▶ _Exercise_:
Take the data below and extract the lines from the one with "For run 7 the" to the one with "The simulator leaves", inclusive, exactly as written.

▶ _Information_:
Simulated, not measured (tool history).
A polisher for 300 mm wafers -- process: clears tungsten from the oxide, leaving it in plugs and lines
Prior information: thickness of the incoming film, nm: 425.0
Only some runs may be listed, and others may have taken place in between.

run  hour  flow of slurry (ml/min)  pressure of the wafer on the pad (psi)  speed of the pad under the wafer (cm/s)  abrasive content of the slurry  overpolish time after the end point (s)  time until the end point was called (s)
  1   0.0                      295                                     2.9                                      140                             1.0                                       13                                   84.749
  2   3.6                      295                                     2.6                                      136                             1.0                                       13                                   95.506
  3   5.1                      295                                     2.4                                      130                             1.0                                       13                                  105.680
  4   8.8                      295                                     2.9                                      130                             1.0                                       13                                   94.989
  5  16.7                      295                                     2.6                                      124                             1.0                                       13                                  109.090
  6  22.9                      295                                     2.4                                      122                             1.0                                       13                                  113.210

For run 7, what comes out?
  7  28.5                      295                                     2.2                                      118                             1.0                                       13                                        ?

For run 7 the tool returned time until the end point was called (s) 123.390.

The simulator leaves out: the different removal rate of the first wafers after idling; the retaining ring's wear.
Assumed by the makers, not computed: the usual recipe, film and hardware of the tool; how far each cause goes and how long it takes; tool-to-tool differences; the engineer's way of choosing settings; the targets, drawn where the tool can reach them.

▶ _Worked solution_:
For run 7 the tool returned time until the end point was called (s) 123.390.

The simulator leaves out: the different removal rate of the first wafers after idling; the retaining ring's wear.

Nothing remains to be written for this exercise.